- _Data extracts_:
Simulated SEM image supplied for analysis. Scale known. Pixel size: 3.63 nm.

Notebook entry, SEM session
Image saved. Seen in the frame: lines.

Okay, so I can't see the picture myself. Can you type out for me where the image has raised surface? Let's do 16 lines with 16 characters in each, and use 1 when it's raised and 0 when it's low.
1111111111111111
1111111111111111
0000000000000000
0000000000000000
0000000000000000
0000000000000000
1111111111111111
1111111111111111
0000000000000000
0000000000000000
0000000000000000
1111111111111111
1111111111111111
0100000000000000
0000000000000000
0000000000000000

- _Assignment_:
Extract each line of the material exactly as it stands.

- _Answer box_:
Simulated SEM image supplied for analysis. Scale known. Pixel size: 3.63 nm.

Notebook entry, SEM session
Image saved. Seen in the frame: lines.

Okay, so I can't see the picture myself. Can you type out for me where the image has raised surface? Let's do 16 lines with 16 characters in each, and use 1 when it's raised and 0 when it's low.
1111111111111111
1111111111111111
0000000000000000
0000000000000000
0000000000000000
0000000000000000
1111111111111111
1111111111111111
0000000000000000
0000000000000000
0000000000000000
1111111111111111
1111111111111111
0100000000000000
0000000000000000
0000000000000000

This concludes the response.